+++
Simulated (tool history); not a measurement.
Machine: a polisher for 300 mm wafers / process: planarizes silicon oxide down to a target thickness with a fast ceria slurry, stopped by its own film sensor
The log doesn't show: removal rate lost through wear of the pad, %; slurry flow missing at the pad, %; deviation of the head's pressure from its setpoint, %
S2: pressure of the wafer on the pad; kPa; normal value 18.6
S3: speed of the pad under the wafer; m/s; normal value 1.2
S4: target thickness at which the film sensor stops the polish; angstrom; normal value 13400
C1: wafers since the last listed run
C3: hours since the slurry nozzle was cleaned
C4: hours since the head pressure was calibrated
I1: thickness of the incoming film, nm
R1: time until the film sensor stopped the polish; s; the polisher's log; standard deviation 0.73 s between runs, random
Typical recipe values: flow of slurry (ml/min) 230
+++

WORK REQUEST. The line above containing "C3: hours since the slurry nozzle was cleaned", the line containing "R1: time until", and every line between them are to be transcribed exactly; no other line is wanted.

EXPECTED ANSWER.
C3: hours since the slurry nozzle was cleaned
C4: hours since the head pressure was calibrated
I1: thickness of the incoming film, nm
R1: time until the film sensor stopped the polish; s; the polisher's log; standard deviation 0.73 s between runs, random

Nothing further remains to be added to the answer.